Data listing:
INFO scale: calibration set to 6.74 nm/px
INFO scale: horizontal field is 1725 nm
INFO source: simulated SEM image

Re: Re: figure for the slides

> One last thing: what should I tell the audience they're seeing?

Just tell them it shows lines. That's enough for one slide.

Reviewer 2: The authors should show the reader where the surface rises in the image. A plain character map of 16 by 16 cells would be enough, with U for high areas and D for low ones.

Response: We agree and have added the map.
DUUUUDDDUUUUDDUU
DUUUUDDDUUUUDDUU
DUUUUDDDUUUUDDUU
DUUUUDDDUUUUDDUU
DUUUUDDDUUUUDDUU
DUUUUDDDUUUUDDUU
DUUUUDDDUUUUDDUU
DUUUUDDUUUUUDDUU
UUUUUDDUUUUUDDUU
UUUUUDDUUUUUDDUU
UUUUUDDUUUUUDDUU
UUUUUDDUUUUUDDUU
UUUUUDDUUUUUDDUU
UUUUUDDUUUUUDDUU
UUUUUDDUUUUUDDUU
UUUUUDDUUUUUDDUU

Action item: Print only the lines from the top of the data above down to the line holding "audience they're seeing?", inclusive.

Task result:
INFO scale: calibration set to 6.74 nm/px
INFO scale: horizontal field is 1725 nm
INFO source: simulated SEM image

Re: Re: figure for the slides

> One last thing: what should I tell the audience they're seeing?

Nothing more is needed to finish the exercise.